_Entries provided_
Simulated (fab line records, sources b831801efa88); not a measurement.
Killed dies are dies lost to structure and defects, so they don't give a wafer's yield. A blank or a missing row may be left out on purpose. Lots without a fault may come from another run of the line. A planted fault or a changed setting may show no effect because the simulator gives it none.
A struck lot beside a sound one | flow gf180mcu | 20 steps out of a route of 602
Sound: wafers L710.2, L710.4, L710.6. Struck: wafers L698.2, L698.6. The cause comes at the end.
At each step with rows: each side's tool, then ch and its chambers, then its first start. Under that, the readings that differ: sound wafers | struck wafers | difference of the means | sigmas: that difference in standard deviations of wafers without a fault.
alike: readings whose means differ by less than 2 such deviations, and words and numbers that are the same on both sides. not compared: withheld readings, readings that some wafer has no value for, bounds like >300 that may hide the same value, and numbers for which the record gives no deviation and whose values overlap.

_Required action_
Retype the portion of the data above that starts on the line with "Sound: wafers L710.2, L710.4, L710.6." and finishes on the line with "At each step", including both of those lines.

_Written response_
Sound: wafers L710.2, L710.4, L710.6. Struck: wafers L698.2, L698.6. The cause comes at the end.
At each step with rows: each side's tool, then ch and its chambers, then its first start. Under that, the readings that differ: sound wafers | struck wafers | difference of the means | sigmas: that difference in standard deviations of wafers without a fault.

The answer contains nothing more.